- [Work task] Reproduce, exactly and in full, only the lines below from the one containing "P1: hard-mask etch" through the one containing "P3: pattern etch".

- [Source data]
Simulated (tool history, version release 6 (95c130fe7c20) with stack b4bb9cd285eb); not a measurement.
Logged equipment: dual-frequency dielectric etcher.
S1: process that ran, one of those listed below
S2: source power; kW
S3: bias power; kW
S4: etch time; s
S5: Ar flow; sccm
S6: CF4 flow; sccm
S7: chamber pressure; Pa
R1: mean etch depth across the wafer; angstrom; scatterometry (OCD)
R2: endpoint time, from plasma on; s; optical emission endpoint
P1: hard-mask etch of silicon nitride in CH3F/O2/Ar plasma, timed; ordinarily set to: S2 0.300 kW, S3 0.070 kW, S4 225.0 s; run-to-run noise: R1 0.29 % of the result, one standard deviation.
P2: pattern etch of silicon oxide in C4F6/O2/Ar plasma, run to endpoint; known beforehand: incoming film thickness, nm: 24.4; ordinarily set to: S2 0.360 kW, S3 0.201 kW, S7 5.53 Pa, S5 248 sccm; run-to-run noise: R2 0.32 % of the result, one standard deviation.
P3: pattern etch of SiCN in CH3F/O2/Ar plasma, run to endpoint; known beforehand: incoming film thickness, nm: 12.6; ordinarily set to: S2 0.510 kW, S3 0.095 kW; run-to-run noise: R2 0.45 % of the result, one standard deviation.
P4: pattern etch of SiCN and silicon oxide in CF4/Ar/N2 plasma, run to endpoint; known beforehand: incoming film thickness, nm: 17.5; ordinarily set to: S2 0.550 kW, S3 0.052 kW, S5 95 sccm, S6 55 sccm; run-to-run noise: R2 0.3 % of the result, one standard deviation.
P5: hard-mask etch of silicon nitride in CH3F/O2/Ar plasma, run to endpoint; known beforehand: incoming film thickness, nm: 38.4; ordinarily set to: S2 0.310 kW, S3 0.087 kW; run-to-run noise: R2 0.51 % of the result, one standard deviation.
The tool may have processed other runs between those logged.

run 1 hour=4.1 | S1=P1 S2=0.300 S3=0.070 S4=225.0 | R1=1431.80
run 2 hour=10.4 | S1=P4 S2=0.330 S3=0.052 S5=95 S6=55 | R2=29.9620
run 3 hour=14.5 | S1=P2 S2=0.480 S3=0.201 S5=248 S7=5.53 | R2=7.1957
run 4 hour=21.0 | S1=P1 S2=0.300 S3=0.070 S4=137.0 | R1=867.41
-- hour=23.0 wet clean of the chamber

- [Your solution]
P1: hard-mask etch of silicon nitride in CH3F/O2/Ar plasma, timed; ordinarily set to: S2 0.300 kW, S3 0.070 kW, S4 225.0 s; run-to-run noise: R1 0.29 % of the result, one standard deviation.
P2: pattern etch of silicon oxide in C4F6/O2/Ar plasma, run to endpoint; known beforehand: incoming film thickness, nm: 24.4; ordinarily set to: S2 0.360 kW, S3 0.201 kW, S7 5.53 Pa, S5 248 sccm; run-to-run noise: R2 0.32 % of the result, one standard deviation.
P3: pattern etch of SiCN in CH3F/O2/Ar plasma, run to endpoint; known beforehand: incoming film thickness, nm: 12.6; ordinarily set to: S2 0.510 kW, S3 0.095 kW; run-to-run noise: R2 0.45 % of the result, one standard deviation.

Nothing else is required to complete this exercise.